** RECORDED INFORMATION follows **

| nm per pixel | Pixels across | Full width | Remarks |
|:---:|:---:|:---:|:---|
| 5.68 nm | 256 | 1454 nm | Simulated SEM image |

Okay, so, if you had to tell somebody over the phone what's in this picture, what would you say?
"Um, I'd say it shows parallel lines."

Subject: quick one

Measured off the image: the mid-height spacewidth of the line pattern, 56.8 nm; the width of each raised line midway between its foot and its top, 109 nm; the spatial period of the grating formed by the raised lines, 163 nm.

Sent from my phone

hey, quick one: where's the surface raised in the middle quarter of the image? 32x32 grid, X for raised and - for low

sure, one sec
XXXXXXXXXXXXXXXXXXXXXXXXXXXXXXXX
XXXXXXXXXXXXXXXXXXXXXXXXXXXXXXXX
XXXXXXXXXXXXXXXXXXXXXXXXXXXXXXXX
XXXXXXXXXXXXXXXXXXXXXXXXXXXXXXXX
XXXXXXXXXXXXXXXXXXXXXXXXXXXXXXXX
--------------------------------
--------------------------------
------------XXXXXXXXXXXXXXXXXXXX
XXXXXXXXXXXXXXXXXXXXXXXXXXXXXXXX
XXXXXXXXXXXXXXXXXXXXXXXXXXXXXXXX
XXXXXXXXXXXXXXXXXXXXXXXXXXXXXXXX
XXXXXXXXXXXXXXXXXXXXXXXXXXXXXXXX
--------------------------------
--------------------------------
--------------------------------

** End of RECORDED INFORMATION **

### ASSIGNMENT
Above are the records; from them, give again exactly the lines from the one containing "Measured off the" through the one containing "------------XXXXXXXXXXXXXXXXXXXX", both included.

### WORKED SOLUTION
Measured off the image: the mid-height spacewidth of the line pattern, 56.8 nm; the width of each raised line midway between its foot and its top, 109 nm; the spatial period of the grating formed by the raised lines, 163 nm.

Sent from my phone

hey, quick one: where's the surface raised in the middle quarter of the image? 32x32 grid, X for raised and - for low

sure, one sec
XXXXXXXXXXXXXXXXXXXXXXXXXXXXXXXX
XXXXXXXXXXXXXXXXXXXXXXXXXXXXXXXX
XXXXXXXXXXXXXXXXXXXXXXXXXXXXXXXX
XXXXXXXXXXXXXXXXXXXXXXXXXXXXXXXX
XXXXXXXXXXXXXXXXXXXXXXXXXXXXXXXX
--------------------------------
--------------------------------
------------XXXXXXXXXXXXXXXXXXXX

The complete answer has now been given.